**Data for review:**
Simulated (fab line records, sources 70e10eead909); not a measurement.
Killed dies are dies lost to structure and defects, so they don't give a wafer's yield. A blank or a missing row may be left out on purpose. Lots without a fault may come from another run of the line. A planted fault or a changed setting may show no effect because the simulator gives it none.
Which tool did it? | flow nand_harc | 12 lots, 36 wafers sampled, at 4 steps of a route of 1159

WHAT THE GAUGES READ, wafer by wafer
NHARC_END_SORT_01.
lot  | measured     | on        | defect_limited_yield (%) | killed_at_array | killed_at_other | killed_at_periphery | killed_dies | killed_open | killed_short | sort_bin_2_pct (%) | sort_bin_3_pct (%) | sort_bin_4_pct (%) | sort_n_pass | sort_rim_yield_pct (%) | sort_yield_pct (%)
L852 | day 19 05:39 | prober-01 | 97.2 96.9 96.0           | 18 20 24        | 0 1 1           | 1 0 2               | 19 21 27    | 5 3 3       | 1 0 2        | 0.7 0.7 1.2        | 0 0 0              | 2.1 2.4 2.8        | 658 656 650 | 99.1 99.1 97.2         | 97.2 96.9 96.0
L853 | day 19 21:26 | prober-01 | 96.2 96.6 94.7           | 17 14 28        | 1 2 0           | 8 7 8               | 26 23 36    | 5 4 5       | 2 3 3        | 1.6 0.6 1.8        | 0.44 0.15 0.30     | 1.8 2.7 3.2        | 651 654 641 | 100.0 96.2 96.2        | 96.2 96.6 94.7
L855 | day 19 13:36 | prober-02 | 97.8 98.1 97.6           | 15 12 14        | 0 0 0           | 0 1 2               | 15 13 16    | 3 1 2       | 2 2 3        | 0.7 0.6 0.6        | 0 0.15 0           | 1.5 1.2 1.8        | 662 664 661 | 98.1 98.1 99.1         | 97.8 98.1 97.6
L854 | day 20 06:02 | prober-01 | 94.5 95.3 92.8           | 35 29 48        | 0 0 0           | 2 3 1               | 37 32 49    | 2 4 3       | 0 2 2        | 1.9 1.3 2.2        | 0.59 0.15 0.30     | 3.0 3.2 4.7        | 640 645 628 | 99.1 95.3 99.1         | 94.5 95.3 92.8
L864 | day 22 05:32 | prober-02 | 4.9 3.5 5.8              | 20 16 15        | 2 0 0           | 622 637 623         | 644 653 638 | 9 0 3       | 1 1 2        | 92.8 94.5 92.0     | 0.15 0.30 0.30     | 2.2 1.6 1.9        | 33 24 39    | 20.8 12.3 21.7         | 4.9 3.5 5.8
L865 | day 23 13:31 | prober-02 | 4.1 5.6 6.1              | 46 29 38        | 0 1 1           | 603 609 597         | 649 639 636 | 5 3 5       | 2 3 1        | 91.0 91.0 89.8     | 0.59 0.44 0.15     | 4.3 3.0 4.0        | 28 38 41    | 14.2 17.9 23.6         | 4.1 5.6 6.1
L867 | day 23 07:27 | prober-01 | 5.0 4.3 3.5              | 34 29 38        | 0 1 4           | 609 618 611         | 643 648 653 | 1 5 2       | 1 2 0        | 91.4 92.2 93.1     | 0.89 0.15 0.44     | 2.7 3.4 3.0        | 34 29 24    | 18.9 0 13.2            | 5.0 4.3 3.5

**Task item:**
Only the lines above starting at the line that holds "Killed dies are" and ending at the line that holds "NHARC_END_SORT_01." are to be repeated, exactly and in full.

**Worked solution:**
Killed dies are dies lost to structure and defects, so they don't give a wafer's yield. A blank or a missing row may be left out on purpose. Lots without a fault may come from another run of the line. A planted fault or a changed setting may show no effect because the simulator gives it none.
Which tool did it? | flow nand_harc | 12 lots, 36 wafers sampled, at 4 steps of a route of 1159

WHAT THE GAUGES READ, wafer by wafer
NHARC_END_SORT_01.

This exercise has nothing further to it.